» **Stored data**
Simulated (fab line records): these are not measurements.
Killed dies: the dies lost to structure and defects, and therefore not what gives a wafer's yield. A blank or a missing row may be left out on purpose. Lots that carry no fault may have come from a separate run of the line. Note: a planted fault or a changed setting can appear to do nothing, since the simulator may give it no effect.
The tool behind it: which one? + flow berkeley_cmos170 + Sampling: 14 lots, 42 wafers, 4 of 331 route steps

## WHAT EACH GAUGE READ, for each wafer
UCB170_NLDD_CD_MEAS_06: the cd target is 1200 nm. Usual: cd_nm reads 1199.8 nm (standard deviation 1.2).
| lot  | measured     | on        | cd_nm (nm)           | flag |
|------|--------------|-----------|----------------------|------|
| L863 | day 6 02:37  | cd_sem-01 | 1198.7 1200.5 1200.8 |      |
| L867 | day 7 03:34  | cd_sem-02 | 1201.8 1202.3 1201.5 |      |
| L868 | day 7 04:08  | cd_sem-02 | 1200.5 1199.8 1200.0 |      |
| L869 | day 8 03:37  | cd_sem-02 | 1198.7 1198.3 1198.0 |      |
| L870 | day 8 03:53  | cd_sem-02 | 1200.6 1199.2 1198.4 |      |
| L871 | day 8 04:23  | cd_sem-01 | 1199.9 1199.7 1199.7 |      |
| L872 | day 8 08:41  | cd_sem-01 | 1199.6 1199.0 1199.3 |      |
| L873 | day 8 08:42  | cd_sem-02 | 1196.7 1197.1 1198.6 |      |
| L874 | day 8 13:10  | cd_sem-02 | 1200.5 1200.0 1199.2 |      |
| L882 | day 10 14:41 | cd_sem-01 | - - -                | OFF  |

» **Work task**
Restate the records above verbatim, omitting no line.

» **Task solution**
Simulated (fab line records): these are not measurements.
Killed dies: the dies lost to structure and defects, and therefore not what gives a wafer's yield. A blank or a missing row may be left out on purpose. Lots that carry no fault may have come from a separate run of the line. Note: a planted fault or a changed setting can appear to do nothing, since the simulator may give it no effect.
The tool behind it: which one? + flow berkeley_cmos170 + Sampling: 14 lots, 42 wafers, 4 of 331 route steps

## WHAT EACH GAUGE READ, for each wafer
UCB170_NLDD_CD_MEAS_06: the cd target is 1200 nm. Usual: cd_nm reads 1199.8 nm (standard deviation 1.2).
| lot  | measured     | on        | cd_nm (nm)           | flag |
|------|--------------|-----------|----------------------|------|
| L863 | day 6 02:37  | cd_sem-01 | 1198.7 1200.5 1200.8 |      |
| L867 | day 7 03:34  | cd_sem-02 | 1201.8 1202.3 1201.5 |      |
| L868 | day 7 04:08  | cd_sem-02 | 1200.5 1199.8 1200.0 |      |
| L869 | day 8 03:37  | cd_sem-02 | 1198.7 1198.3 1198.0 |      |
| L870 | day 8 03:53  | cd_sem-02 | 1200.6 1199.2 1198.4 |      |
| L871 | day 8 04:23  | cd_sem-01 | 1199.9 1199.7 1199.7 |      |
| L872 | day 8 08:41  | cd_sem-01 | 1199.6 1199.0 1199.3 |      |
| L873 | day 8 08:42  | cd_sem-02 | 1196.7 1197.1 1198.6 |      |
| L874 | day 8 13:10  | cd_sem-02 | 1200.5 1200.0 1199.2 |      |
| L882 | day 10 14:41 | cd_sem-01 | - - -                | OFF  |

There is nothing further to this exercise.